- Information shown -
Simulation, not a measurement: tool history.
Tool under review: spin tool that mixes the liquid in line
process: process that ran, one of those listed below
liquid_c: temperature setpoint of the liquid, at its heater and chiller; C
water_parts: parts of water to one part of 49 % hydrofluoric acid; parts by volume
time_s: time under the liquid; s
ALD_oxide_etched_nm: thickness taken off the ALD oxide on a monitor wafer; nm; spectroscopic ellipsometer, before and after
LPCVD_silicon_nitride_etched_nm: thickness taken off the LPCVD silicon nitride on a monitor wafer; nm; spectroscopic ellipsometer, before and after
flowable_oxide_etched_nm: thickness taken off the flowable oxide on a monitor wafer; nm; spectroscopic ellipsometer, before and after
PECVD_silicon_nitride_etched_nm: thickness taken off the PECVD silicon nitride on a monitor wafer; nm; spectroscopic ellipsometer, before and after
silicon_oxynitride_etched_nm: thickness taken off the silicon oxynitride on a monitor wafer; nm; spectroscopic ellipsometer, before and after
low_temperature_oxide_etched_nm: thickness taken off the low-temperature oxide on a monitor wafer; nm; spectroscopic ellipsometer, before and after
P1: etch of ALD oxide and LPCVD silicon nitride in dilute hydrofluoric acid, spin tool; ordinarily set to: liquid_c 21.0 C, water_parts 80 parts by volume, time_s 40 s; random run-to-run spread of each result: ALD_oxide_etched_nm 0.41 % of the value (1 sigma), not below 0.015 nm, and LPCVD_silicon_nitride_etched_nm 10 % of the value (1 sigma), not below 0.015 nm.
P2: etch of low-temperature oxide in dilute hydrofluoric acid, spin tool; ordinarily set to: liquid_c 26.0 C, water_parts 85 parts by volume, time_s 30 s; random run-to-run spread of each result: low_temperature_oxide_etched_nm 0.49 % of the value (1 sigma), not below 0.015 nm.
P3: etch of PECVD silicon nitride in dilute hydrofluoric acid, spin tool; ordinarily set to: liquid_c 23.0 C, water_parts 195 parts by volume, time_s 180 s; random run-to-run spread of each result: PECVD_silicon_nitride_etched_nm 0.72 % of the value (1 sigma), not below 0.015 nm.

- Work order -
Transcribe the records above from the line holding "process: process that" down to the line holding "low_temperature_oxide_etched_nm: thickness taken", inclusive, without adding anything.

- Answer area -
process: process that ran, one of those listed below
liquid_c: temperature setpoint of the liquid, at its heater and chiller; C
water_parts: parts of water to one part of 49 % hydrofluoric acid; parts by volume
time_s: time under the liquid; s
ALD_oxide_etched_nm: thickness taken off the ALD oxide on a monitor wafer; nm; spectroscopic ellipsometer, before and after
LPCVD_silicon_nitride_etched_nm: thickness taken off the LPCVD silicon nitride on a monitor wafer; nm; spectroscopic ellipsometer, before and after
flowable_oxide_etched_nm: thickness taken off the flowable oxide on a monitor wafer; nm; spectroscopic ellipsometer, before and after
PECVD_silicon_nitride_etched_nm: thickness taken off the PECVD silicon nitride on a monitor wafer; nm; spectroscopic ellipsometer, before and after
silicon_oxynitride_etched_nm: thickness taken off the silicon oxynitride on a monitor wafer; nm; spectroscopic ellipsometer, before and after
low_temperature_oxide_etched_nm: thickness taken off the low-temperature oxide on a monitor wafer; nm; spectroscopic ellipsometer, before and after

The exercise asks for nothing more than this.